* **Requirement**
Somewhere below is a line with "Obs.: lines" and, later, a line with "-------XXXXXXXXX"; repeat those two lines and all the lines between them, exactly as they are.

* **Extracted records**
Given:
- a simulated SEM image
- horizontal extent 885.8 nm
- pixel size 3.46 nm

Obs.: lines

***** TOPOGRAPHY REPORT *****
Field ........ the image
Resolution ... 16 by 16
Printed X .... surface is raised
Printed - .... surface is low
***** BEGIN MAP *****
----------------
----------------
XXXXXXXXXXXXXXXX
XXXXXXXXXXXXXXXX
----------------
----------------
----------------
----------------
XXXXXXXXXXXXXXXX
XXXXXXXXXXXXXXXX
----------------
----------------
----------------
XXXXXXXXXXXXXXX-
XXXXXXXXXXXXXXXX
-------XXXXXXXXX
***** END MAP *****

* **Worked solution**
Obs.: lines

***** TOPOGRAPHY REPORT *****
Field ........ the image
Resolution ... 16 by 16
Printed X .... surface is raised
Printed - .... surface is low
***** BEGIN MAP *****
----------------
----------------
XXXXXXXXXXXXXXXX
XXXXXXXXXXXXXXXX
----------------
----------------
----------------
----------------
XXXXXXXXXXXXXXXX
XXXXXXXXXXXXXXXX
----------------
----------------
----------------
XXXXXXXXXXXXXXX-
XXXXXXXXXXXXXXXX
-------XXXXXXXXX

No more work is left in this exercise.